REQUIRED ACTION » Among the entries below, take the line with "Si edge to edge" and the line with "height nm 55;", and output them and every line between them exactly, with nothing else.

[[ GIVEN ENTRIES open ]]

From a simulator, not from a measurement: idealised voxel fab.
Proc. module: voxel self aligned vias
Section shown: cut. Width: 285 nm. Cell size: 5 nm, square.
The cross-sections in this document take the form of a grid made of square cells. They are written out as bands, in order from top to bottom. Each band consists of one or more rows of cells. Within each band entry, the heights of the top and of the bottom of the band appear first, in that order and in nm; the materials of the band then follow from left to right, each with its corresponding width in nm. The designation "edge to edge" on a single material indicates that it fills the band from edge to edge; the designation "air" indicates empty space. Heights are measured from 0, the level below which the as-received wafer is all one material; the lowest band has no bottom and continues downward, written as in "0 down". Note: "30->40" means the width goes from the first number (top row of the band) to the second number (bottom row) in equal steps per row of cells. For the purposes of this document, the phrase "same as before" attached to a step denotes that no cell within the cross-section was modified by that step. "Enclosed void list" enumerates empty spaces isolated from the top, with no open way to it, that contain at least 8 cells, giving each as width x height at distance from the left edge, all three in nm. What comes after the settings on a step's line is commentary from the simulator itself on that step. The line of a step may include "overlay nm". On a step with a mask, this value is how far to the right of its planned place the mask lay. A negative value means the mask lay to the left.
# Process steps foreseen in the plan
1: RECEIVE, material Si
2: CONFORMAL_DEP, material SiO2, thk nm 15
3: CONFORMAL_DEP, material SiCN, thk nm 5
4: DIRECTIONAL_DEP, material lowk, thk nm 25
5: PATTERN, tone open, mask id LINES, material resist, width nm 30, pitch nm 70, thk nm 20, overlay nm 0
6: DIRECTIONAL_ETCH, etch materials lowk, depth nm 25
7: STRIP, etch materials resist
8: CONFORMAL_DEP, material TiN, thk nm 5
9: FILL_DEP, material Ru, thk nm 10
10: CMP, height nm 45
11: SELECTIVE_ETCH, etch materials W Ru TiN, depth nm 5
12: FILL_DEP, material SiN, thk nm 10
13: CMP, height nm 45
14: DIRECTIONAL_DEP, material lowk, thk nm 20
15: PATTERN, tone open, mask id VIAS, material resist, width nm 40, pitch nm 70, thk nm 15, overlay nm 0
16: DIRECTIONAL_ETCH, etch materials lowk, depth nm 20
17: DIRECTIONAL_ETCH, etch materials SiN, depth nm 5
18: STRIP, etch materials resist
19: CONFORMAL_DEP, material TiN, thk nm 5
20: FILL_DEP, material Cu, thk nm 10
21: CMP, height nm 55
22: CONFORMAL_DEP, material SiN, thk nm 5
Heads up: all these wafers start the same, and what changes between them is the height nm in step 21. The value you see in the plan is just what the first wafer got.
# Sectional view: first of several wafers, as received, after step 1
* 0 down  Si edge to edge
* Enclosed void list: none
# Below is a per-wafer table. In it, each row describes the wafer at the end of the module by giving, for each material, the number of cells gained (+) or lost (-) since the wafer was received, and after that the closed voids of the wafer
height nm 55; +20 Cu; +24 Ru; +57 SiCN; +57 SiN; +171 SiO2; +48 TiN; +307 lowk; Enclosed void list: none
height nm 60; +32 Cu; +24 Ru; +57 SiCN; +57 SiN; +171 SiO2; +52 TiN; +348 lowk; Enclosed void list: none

[[ GIVEN ENTRIES closed ]]

EXERCISE ANSWER »
* 0 down  Si edge to edge
* Enclosed void list: none
# Below is a per-wafer table. In it, each row describes the wafer at the end of the module by giving, for each material, the number of cells gained (+) or lost (-) since the wafer was received, and after that the closed voids of the wafer
height nm 55; +20 Cu; +24 Ru; +57 SiCN; +57 SiN; +171 SiO2; +48 TiN; +307 lowk; Enclosed void list: none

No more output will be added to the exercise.